TASK ITEM »
Can you return the records below exactly as they stand, but only from the first line through the one with "(b) SEM image"?

LISTED ENTRIES »
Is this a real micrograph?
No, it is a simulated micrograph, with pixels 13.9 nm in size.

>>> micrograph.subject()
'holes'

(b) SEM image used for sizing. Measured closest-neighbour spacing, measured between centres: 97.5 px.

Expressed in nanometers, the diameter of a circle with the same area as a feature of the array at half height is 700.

RESPONSE »
Is this a real micrograph?
No, it is a simulated micrograph, with pixels 13.9 nm in size.

>>> micrograph.subject()
'holes'

(b) SEM image used for sizing. Measured closest-neighbour spacing, measured between centres: 97.5 px.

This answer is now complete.